+++ Dataset content

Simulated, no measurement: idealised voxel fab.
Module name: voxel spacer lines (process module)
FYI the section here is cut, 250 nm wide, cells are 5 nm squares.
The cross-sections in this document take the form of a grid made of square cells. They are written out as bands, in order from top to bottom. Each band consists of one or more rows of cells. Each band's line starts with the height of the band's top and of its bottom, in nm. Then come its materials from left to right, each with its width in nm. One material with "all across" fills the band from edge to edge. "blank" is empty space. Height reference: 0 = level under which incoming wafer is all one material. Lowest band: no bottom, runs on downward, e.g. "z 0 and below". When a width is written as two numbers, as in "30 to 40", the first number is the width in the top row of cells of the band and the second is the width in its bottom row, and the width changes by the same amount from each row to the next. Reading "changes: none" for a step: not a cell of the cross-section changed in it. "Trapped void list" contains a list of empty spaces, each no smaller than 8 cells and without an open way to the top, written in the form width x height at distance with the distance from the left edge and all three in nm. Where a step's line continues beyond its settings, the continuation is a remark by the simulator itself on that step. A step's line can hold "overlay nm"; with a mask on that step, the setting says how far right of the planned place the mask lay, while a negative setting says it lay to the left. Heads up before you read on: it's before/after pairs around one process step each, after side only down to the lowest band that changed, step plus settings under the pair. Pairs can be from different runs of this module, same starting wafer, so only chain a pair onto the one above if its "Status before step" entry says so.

++++++

- Requirement:
Would you give the listing again, word for word?

- Exercise response:
Simulated, no measurement: idealised voxel fab.
Module name: voxel spacer lines (process module)
FYI the section here is cut, 250 nm wide, cells are 5 nm squares.
The cross-sections in this document take the form of a grid made of square cells. They are written out as bands, in order from top to bottom. Each band consists of one or more rows of cells. Each band's line starts with the height of the band's top and of its bottom, in nm. Then come its materials from left to right, each with its width in nm. One material with "all across" fills the band from edge to edge. "blank" is empty space. Height reference: 0 = level under which incoming wafer is all one material. Lowest band: no bottom, runs on downward, e.g. "z 0 and below". When a width is written as two numbers, as in "30 to 40", the first number is the width in the top row of cells of the band and the second is the width in its bottom row, and the width changes by the same amount from each row to the next. Reading "changes: none" for a step: not a cell of the cross-section changed in it. "Trapped void list" contains a list of empty spaces, each no smaller than 8 cells and without an open way to the top, written in the form width x height at distance with the distance from the left edge and all three in nm. Where a step's line continues beyond its settings, the continuation is a remark by the simulator itself on that step. A step's line can hold "overlay nm"; with a mask on that step, the setting says how far right of the planned place the mask lay, while a negative setting says it lay to the left. Heads up before you read on: it's before/after pairs around one process step each, after side only down to the lowest band that changed, step plus settings under the pair. Pairs can be from different runs of this module, same starting wafer, so only chain a pair onto the one above if its "Status before step" entry says so.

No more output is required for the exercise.